□ □ □ □

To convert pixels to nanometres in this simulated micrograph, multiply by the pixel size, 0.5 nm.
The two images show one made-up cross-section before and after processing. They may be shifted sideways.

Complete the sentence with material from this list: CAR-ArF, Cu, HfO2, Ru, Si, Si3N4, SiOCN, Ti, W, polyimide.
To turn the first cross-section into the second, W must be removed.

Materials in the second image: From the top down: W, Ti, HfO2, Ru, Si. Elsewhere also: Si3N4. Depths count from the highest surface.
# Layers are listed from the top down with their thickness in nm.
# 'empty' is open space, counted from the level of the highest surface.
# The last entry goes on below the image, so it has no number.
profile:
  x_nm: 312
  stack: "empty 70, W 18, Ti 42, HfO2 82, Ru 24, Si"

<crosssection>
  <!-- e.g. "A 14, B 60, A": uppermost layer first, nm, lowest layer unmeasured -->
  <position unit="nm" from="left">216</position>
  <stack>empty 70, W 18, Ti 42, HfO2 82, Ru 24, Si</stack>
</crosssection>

□ □ □ □

▶ [Activity]
Give the records again, complete and exact.

▶ [Solution]
To convert pixels to nanometres in this simulated micrograph, multiply by the pixel size, 0.5 nm.
The two images show one made-up cross-section before and after processing. They may be shifted sideways.

Complete the sentence with material from this list: CAR-ArF, Cu, HfO2, Ru, Si, Si3N4, SiOCN, Ti, W, polyimide.
To turn the first cross-section into the second, W must be removed.

Materials in the second image: From the top down: W, Ti, HfO2, Ru, Si. Elsewhere also: Si3N4. Depths count from the highest surface.
# Layers are listed from the top down with their thickness in nm.
# 'empty' is open space, counted from the level of the highest surface.
# The last entry goes on below the image, so it has no number.
profile:
  x_nm: 312
  stack: "empty 70, W 18, Ti 42, HfO2 82, Ru 24, Si"

<crosssection>
  <!-- e.g. "A 14, B 60, A": uppermost layer first, nm, lowest layer unmeasured -->
  <position unit="nm" from="left">216</position>
  <stack>empty 70, W 18, Ti 42, HfO2 82, Ru 24, Si</stack>
</crosssection>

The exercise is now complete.